◆ **Work task**:
Each line of the material, from the first through the one containing "(*) following a", is to be written out exactly.

◆ **Data provided**:
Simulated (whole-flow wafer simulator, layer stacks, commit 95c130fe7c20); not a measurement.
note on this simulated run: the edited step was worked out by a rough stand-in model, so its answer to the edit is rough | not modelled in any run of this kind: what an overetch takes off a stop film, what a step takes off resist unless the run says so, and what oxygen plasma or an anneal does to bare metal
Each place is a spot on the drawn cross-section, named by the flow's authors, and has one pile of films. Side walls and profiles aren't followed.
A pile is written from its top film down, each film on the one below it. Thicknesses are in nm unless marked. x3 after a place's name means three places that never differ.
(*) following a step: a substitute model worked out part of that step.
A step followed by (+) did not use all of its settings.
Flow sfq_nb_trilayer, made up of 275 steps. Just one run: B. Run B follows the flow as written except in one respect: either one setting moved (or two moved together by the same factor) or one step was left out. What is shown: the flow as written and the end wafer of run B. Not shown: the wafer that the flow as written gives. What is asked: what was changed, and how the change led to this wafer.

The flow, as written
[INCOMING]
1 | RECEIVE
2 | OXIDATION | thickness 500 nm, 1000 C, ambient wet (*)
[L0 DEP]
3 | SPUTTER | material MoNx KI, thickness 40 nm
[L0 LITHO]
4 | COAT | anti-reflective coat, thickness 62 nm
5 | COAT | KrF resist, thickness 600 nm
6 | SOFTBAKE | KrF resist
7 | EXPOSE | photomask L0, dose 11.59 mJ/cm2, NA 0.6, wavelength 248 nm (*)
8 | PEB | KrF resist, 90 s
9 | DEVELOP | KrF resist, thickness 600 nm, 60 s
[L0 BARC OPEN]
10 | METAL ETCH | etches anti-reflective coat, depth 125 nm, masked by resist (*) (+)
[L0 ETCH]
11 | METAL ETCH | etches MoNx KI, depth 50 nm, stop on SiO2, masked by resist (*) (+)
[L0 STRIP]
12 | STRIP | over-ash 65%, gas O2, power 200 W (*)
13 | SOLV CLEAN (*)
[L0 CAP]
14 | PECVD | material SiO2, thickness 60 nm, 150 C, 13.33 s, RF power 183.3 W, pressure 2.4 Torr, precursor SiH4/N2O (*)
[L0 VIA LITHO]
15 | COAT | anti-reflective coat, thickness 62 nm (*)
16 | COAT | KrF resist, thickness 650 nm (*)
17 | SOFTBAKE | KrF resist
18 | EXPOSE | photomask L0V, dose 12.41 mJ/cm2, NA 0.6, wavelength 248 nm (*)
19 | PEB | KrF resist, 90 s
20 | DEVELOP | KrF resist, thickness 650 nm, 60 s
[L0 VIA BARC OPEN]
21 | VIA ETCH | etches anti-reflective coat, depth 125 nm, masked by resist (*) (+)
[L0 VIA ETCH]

◆ **Task response**:
Simulated (whole-flow wafer simulator, layer stacks, commit 95c130fe7c20); not a measurement.
note on this simulated run: the edited step was worked out by a rough stand-in model, so its answer to the edit is rough | not modelled in any run of this kind: what an overetch takes off a stop film, what a step takes off resist unless the run says so, and what oxygen plasma or an anneal does to bare metal
Each place is a spot on the drawn cross-section, named by the flow's authors, and has one pile of films. Side walls and profiles aren't followed.
A pile is written from its top film down, each film on the one below it. Thicknesses are in nm unless marked. x3 after a place's name means three places that never differ.
(*) following a step: a substitute model worked out part of that step.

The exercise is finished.